[Work task]: Scan the records below for the line with "process: process that" and the line with "P2: etch of". Repeat those two lines and every line between them exactly, and nothing else.

-------- Raw data --------

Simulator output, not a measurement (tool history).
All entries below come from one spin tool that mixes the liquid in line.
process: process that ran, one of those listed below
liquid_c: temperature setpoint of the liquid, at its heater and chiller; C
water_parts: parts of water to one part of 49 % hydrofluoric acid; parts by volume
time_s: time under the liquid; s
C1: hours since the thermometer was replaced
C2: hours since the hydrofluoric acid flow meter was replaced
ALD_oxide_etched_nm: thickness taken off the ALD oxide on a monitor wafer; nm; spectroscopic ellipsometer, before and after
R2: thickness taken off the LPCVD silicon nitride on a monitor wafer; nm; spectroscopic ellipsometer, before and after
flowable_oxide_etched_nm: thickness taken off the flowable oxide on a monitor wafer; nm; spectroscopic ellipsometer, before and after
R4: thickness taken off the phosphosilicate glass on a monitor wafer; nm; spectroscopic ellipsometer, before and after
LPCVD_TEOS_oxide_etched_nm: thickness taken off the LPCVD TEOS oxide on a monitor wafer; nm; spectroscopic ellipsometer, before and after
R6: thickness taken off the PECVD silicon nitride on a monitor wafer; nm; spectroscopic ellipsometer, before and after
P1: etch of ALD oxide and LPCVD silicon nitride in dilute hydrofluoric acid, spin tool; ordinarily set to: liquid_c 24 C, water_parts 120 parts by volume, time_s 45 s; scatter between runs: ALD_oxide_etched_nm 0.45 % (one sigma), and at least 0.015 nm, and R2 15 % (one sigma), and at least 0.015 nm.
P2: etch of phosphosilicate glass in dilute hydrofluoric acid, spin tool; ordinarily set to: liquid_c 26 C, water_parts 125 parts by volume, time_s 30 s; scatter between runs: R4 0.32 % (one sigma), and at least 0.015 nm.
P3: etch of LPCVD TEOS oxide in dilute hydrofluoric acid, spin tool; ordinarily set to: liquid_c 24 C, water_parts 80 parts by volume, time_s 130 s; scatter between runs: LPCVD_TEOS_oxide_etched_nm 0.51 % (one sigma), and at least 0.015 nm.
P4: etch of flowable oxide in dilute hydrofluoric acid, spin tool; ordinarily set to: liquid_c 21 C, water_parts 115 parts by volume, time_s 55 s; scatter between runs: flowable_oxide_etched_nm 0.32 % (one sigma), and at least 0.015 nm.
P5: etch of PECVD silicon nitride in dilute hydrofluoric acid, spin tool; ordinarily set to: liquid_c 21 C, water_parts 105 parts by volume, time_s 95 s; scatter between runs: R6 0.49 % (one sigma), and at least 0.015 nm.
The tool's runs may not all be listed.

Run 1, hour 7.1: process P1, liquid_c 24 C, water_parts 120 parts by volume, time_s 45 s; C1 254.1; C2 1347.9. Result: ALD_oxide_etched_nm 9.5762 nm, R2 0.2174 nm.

--------

[Response]:
process: process that ran, one of those listed below
liquid_c: temperature setpoint of the liquid, at its heater and chiller; C
water_parts: parts of water to one part of 49 % hydrofluoric acid; parts by volume
time_s: time under the liquid; s
C1: hours since the thermometer was replaced
C2: hours since the hydrofluoric acid flow meter was replaced
ALD_oxide_etched_nm: thickness taken off the ALD oxide on a monitor wafer; nm; spectroscopic ellipsometer, before and after
R2: thickness taken off the LPCVD silicon nitride on a monitor wafer; nm; spectroscopic ellipsometer, before and after
flowable_oxide_etched_nm: thickness taken off the flowable oxide on a monitor wafer; nm; spectroscopic ellipsometer, before and after
R4: thickness taken off the phosphosilicate glass on a monitor wafer; nm; spectroscopic ellipsometer, before and after
LPCVD_TEOS_oxide_etched_nm: thickness taken off the LPCVD TEOS oxide on a monitor wafer; nm; spectroscopic ellipsometer, before and after
R6: thickness taken off the PECVD silicon nitride on a monitor wafer; nm; spectroscopic ellipsometer, before and after
P1: etch of ALD oxide and LPCVD silicon nitride in dilute hydrofluoric acid, spin tool; ordinarily set to: liquid_c 24 C, water_parts 120 parts by volume, time_s 45 s; scatter between runs: ALD_oxide_etched_nm 0.45 % (one sigma), and at least 0.015 nm, and R2 15 % (one sigma), and at least 0.015 nm.
P2: etch of phosphosilicate glass in dilute hydrofluoric acid, spin tool; ordinarily set to: liquid_c 26 C, water_parts 125 parts by volume, time_s 30 s; scatter between runs: R4 0.32 % (one sigma), and at least 0.015 nm.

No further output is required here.